In the reply, include exactly the lines of the entries below from the first to the line with "Cross-section cut: width", that line included.

── Entries provided

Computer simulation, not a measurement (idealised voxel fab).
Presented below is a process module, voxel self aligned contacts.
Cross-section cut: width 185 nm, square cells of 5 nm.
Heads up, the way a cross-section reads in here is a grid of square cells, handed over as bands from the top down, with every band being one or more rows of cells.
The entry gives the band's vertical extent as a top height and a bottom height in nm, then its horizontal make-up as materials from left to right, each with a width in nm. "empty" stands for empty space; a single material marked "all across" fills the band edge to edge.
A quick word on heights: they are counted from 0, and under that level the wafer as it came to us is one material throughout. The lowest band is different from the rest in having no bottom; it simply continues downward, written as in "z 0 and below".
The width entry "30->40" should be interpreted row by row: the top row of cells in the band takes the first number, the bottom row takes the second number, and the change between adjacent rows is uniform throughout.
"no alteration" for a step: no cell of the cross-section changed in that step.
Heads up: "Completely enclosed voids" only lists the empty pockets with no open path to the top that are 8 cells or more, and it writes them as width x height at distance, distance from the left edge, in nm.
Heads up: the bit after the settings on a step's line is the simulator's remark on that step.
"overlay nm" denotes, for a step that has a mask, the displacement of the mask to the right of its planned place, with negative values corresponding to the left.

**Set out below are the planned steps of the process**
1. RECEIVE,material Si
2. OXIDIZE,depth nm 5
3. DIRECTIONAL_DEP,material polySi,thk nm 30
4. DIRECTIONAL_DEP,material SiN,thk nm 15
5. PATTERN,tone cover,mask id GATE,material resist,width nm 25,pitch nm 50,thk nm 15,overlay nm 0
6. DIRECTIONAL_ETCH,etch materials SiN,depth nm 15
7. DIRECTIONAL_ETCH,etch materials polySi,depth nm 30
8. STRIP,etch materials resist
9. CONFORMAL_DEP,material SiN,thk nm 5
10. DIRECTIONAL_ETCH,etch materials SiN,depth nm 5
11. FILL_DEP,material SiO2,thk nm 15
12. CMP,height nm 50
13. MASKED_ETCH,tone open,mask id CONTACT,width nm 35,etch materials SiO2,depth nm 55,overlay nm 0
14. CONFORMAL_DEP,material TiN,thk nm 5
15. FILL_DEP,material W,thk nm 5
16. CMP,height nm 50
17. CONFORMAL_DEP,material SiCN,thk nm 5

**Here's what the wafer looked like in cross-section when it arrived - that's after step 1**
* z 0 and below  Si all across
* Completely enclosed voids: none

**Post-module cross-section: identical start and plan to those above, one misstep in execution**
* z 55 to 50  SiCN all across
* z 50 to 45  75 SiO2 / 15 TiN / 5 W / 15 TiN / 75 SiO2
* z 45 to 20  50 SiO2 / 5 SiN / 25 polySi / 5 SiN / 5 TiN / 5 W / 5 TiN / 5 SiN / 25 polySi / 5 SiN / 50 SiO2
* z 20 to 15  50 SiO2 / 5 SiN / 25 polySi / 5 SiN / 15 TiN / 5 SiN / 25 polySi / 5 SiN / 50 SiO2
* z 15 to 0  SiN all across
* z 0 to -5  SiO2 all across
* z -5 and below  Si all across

────

*Response box*.
Computer simulation, not a measurement (idealised voxel fab).
Presented below is a process module, voxel self aligned contacts.
Cross-section cut: width 185 nm, square cells of 5 nm.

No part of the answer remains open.